◆ REQUIREMENT
All entries below must be reproduced without a single change.

◆ THE DATA

+ + +

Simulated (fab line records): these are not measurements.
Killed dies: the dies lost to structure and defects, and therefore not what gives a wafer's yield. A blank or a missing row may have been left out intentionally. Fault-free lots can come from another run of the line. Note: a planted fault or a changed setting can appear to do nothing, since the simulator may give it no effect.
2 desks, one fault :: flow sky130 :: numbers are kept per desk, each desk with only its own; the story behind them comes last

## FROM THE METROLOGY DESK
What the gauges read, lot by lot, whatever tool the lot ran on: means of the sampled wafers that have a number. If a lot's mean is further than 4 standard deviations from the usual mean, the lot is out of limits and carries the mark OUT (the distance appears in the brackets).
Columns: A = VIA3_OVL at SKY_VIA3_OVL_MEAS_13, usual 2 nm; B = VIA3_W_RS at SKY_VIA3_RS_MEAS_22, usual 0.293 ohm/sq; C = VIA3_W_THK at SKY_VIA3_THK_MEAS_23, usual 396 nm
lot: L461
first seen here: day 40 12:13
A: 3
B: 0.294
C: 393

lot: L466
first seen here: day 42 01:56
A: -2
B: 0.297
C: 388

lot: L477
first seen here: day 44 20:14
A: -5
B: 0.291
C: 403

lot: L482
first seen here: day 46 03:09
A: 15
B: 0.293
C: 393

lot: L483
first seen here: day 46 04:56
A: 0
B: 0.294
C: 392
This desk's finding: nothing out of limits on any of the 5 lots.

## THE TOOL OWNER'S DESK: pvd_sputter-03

+ + +

◆ EXERCISE SOLUTION
Simulated (fab line records): these are not measurements.
Killed dies: the dies lost to structure and defects, and therefore not what gives a wafer's yield. A blank or a missing row may have been left out intentionally. Fault-free lots can come from another run of the line. Note: a planted fault or a changed setting can appear to do nothing, since the simulator may give it no effect.
2 desks, one fault :: flow sky130 :: numbers are kept per desk, each desk with only its own; the story behind them comes last

## FROM THE METROLOGY DESK
What the gauges read, lot by lot, whatever tool the lot ran on: means of the sampled wafers that have a number. If a lot's mean is further than 4 standard deviations from the usual mean, the lot is out of limits and carries the mark OUT (the distance appears in the brackets).
Columns: A = VIA3_OVL at SKY_VIA3_OVL_MEAS_13, usual 2 nm; B = VIA3_W_RS at SKY_VIA3_RS_MEAS_22, usual 0.293 ohm/sq; C = VIA3_W_THK at SKY_VIA3_THK_MEAS_23, usual 396 nm
lot: L461
first seen here: day 40 12:13
A: 3
B: 0.294
C: 393

lot: L466
first seen here: day 42 01:56
A: -2
B: 0.297
C: 388

lot: L477
first seen here: day 44 20:14
A: -5
B: 0.291
C: 403

lot: L482
first seen here: day 46 03:09
A: 15
B: 0.293
C: 393

lot: L483
first seen here: day 46 04:56
A: 0
B: 0.294
C: 392
This desk's finding: nothing out of limits on any of the 5 lots.

## THE TOOL OWNER'S DESK: pvd_sputter-03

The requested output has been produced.